· · · ·
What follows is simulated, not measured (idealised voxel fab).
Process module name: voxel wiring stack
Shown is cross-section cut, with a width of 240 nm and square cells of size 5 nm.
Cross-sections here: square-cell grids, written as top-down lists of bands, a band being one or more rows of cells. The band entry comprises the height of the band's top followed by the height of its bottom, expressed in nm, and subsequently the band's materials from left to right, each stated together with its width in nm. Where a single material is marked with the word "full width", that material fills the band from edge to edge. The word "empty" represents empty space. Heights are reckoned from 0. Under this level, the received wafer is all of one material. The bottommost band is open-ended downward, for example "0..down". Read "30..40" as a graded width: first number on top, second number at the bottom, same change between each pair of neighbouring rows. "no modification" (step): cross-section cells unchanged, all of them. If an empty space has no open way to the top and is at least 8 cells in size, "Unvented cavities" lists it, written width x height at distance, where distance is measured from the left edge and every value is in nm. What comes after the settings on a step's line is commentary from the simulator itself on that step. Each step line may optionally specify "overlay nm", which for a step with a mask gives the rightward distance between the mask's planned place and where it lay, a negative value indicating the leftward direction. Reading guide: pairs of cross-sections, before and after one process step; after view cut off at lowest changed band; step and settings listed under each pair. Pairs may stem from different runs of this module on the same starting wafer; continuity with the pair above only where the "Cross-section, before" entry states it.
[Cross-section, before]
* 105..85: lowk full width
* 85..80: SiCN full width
· · · ·

■ Work request
Only the lines from the beginning of the entries through the line bearing "Shown is cross-section" should be returned, each exactly as written.

■ Answer box
What follows is simulated, not measured (idealised voxel fab).
Process module name: voxel wiring stack
Shown is cross-section cut, with a width of 240 nm and square cells of size 5 nm.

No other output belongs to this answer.